**Work instruction:** Output each record in full, exactly as it stands.

*** Information supplied Section Begins ***
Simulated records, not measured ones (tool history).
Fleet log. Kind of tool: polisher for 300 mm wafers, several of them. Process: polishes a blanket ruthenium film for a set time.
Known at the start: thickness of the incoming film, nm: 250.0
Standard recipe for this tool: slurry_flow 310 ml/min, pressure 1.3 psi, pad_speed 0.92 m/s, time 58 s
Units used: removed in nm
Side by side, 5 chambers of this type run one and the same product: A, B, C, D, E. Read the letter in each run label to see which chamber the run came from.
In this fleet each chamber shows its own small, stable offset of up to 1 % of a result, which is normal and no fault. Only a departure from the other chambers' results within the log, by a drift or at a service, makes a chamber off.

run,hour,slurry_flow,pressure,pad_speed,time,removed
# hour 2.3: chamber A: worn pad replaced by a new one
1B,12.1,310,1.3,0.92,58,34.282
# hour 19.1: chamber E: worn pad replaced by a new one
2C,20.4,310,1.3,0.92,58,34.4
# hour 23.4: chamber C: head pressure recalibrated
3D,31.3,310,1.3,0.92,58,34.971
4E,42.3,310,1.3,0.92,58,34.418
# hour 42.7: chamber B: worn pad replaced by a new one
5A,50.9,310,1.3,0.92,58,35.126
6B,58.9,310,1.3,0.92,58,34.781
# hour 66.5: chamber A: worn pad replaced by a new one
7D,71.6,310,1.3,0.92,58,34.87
*** Information supplied Section Ends ***

**Exercise output:**
Simulated records, not measured ones (tool history).
Fleet log. Kind of tool: polisher for 300 mm wafers, several of them. Process: polishes a blanket ruthenium film for a set time.
Known at the start: thickness of the incoming film, nm: 250.0
Standard recipe for this tool: slurry_flow 310 ml/min, pressure 1.3 psi, pad_speed 0.92 m/s, time 58 s
Units used: removed in nm
Side by side, 5 chambers of this type run one and the same product: A, B, C, D, E. Read the letter in each run label to see which chamber the run came from.
In this fleet each chamber shows its own small, stable offset of up to 1 % of a result, which is normal and no fault. Only a departure from the other chambers' results within the log, by a drift or at a service, makes a chamber off.

run,hour,slurry_flow,pressure,pad_speed,time,removed
# hour 2.3: chamber A: worn pad replaced by a new one
1B,12.1,310,1.3,0.92,58,34.282
# hour 19.1: chamber E: worn pad replaced by a new one
2C,20.4,310,1.3,0.92,58,34.4
# hour 23.4: chamber C: head pressure recalibrated
3D,31.3,310,1.3,0.92,58,34.971
4E,42.3,310,1.3,0.92,58,34.418
# hour 42.7: chamber B: worn pad replaced by a new one
5A,50.9,310,1.3,0.92,58,35.126
6B,58.9,310,1.3,0.92,58,34.781
# hour 66.5: chamber A: worn pad replaced by a new one
7D,71.6,310,1.3,0.92,58,34.87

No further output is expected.